_WORK ORDER:_ Give back each entry verbatim.

******************************
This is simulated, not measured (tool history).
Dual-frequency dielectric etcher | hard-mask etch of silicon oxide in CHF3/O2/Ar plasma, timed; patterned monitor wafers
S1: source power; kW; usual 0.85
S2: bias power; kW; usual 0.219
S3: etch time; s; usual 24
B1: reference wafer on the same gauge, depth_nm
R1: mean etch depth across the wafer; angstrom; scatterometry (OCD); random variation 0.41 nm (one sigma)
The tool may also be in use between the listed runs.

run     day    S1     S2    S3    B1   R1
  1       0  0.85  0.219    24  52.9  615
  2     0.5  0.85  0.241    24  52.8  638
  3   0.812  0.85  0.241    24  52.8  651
******************************

_WRITTEN REPLY:_
This is simulated, not measured (tool history).
Dual-frequency dielectric etcher | hard-mask etch of silicon oxide in CHF3/O2/Ar plasma, timed; patterned monitor wafers
S1: source power; kW; usual 0.85
S2: bias power; kW; usual 0.219
S3: etch time; s; usual 24
B1: reference wafer on the same gauge, depth_nm
R1: mean etch depth across the wafer; angstrom; scatterometry (OCD); random variation 0.41 nm (one sigma)
The tool may also be in use between the listed runs.

run     day    S1     S2    S3    B1   R1
  1       0  0.85  0.219    24  52.9  615
  2     0.5  0.85  0.241    24  52.8  638
  3   0.812  0.85  0.241    24  52.8  651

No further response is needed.